Requirement: There is material below. Print exactly the lines starting at the line with "step 17: OXIDIZE,depth nm 5" and ending at the line with "step 30: DIRECTIONAL_DEP,material", ends included, and no others.

Material shown:
════════

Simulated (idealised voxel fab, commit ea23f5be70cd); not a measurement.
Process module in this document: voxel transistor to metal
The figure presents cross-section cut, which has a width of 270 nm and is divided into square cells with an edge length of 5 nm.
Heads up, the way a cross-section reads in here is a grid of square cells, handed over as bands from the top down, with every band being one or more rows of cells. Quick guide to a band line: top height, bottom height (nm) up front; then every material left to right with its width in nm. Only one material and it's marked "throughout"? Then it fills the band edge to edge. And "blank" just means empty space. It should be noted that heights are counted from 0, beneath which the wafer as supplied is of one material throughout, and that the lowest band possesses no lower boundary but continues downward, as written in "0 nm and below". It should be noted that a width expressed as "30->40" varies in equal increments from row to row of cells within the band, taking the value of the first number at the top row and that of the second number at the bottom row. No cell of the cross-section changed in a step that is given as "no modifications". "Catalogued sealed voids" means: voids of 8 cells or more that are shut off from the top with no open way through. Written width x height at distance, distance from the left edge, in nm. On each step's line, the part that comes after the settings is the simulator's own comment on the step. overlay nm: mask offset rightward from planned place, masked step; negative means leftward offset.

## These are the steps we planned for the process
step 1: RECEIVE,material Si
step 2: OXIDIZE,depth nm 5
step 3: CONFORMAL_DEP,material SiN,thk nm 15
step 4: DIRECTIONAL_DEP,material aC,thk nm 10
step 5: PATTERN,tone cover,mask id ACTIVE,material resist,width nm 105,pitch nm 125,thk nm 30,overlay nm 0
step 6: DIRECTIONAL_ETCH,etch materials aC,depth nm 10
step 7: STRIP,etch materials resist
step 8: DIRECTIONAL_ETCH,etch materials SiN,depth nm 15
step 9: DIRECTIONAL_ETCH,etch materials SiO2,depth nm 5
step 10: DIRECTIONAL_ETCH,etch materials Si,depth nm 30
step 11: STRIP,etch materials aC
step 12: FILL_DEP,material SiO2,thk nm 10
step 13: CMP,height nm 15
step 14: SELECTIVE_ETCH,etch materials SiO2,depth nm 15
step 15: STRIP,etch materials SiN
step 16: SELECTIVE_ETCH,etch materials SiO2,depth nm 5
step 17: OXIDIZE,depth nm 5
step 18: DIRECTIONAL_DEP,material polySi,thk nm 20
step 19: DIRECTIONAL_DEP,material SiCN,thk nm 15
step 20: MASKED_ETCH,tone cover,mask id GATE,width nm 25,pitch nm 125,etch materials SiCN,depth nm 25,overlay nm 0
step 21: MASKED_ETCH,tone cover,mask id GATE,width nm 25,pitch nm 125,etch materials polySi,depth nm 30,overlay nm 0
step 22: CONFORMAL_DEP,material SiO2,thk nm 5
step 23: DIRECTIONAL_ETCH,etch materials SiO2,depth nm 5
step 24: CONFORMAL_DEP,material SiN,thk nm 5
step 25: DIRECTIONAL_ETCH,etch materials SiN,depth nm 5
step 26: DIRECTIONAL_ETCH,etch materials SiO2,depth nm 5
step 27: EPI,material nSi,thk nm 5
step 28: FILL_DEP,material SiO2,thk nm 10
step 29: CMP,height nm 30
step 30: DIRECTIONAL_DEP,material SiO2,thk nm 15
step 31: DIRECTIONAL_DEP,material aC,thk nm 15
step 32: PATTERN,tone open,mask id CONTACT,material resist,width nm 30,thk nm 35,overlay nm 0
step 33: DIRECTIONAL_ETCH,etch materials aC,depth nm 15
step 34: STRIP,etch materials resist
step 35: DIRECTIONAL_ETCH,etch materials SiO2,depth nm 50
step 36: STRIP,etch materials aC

════════

Written answer:
step 17: OXIDIZE,depth nm 5
step 18: DIRECTIONAL_DEP,material polySi,thk nm 20
step 19: DIRECTIONAL_DEP,material SiCN,thk nm 15
step 20: MASKED_ETCH,tone cover,mask id GATE,width nm 25,pitch nm 125,etch materials SiCN,depth nm 25,overlay nm 0
step 21: MASKED_ETCH,tone cover,mask id GATE,width nm 25,pitch nm 125,etch materials polySi,depth nm 30,overlay nm 0
step 22: CONFORMAL_DEP,material SiO2,thk nm 5
step 23: DIRECTIONAL_ETCH,etch materials SiO2,depth nm 5
step 24: CONFORMAL_DEP,material SiN,thk nm 5
step 25: DIRECTIONAL_ETCH,etch materials SiN,depth nm 5
step 26: DIRECTIONAL_ETCH,etch materials SiO2,depth nm 5
step 27: EPI,material nSi,thk nm 5
step 28: FILL_DEP,material SiO2,thk nm 10
step 29: CMP,height nm 30
step 30: DIRECTIONAL_DEP,material SiO2,thk nm 15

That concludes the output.